Material shown:
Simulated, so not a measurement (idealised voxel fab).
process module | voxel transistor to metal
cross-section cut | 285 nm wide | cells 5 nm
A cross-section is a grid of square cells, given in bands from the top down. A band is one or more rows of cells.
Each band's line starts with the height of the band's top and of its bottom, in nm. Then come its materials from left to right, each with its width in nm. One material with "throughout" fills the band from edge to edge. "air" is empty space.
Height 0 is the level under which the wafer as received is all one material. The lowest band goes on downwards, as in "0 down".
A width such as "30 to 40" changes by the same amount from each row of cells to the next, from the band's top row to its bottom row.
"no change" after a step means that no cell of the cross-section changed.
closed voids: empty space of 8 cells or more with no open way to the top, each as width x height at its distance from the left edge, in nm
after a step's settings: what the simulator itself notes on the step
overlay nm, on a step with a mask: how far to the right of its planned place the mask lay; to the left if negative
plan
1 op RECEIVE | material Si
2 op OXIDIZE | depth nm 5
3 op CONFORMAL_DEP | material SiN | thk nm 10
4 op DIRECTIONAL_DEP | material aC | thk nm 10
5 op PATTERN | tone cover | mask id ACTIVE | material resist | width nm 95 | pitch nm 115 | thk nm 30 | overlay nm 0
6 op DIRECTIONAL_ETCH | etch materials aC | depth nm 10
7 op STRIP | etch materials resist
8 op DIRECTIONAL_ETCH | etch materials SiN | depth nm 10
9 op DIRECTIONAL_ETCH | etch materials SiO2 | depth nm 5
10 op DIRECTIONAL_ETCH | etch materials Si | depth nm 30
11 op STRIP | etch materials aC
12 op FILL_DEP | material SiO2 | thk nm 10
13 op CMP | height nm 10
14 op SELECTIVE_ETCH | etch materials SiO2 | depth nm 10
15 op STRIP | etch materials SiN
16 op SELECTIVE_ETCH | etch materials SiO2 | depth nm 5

Work item: Restate verbatim the first line above and all lines after it through the line containing "12 op FILL_DEP | material SiO2 | thk nm 10"; omit the rest.

Problem solution:
Simulated, so not a measurement (idealised voxel fab).
process module | voxel transistor to metal
cross-section cut | 285 nm wide | cells 5 nm
A cross-section is a grid of square cells, given in bands from the top down. A band is one or more rows of cells.
Each band's line starts with the height of the band's top and of its bottom, in nm. Then come its materials from left to right, each with its width in nm. One material with "throughout" fills the band from edge to edge. "air" is empty space.
Height 0 is the level under which the wafer as received is all one material. The lowest band goes on downwards, as in "0 down".
A width such as "30 to 40" changes by the same amount from each row of cells to the next, from the band's top row to its bottom row.
"no change" after a step means that no cell of the cross-section changed.
closed voids: empty space of 8 cells or more with no open way to the top, each as width x height at its distance from the left edge, in nm
after a step's settings: what the simulator itself notes on the step
overlay nm, on a step with a mask: how far to the right of its planned place the mask lay; to the left if negative
plan
1 op RECEIVE | material Si
2 op OXIDIZE | depth nm 5
3 op CONFORMAL_DEP | material SiN | thk nm 10
4 op DIRECTIONAL_DEP | material aC | thk nm 10
5 op PATTERN | tone cover | mask id ACTIVE | material resist | width nm 95 | pitch nm 115 | thk nm 30 | overlay nm 0
6 op DIRECTIONAL_ETCH | etch materials aC | depth nm 10
7 op STRIP | etch materials resist
8 op DIRECTIONAL_ETCH | etch materials SiN | depth nm 10
9 op DIRECTIONAL_ETCH | etch materials SiO2 | depth nm 5
10 op DIRECTIONAL_ETCH | etch materials Si | depth nm 30
11 op STRIP | etch materials aC
12 op FILL_DEP | material SiO2 | thk nm 10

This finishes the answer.